## Excerpted records
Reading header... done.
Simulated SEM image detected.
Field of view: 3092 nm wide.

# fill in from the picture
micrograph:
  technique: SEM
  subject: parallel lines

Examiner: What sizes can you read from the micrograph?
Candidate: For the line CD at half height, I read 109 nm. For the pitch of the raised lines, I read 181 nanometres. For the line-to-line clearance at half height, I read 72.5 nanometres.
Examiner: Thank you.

## Work item
All lines from the beginning of the material above through the one with "Candidate: For the" need to be returned exactly; please return those and only those.

## Task solution
Reading header... done.
Simulated SEM image detected.
Field of view: 3092 nm wide.

# fill in from the picture
micrograph:
  technique: SEM
  subject: parallel lines

Examiner: What sizes can you read from the micrograph?
Candidate: For the line CD at half height, I read 109 nm. For the pitch of the raised lines, I read 181 nanometres. For the line-to-line clearance at half height, I read 72.5 nanometres.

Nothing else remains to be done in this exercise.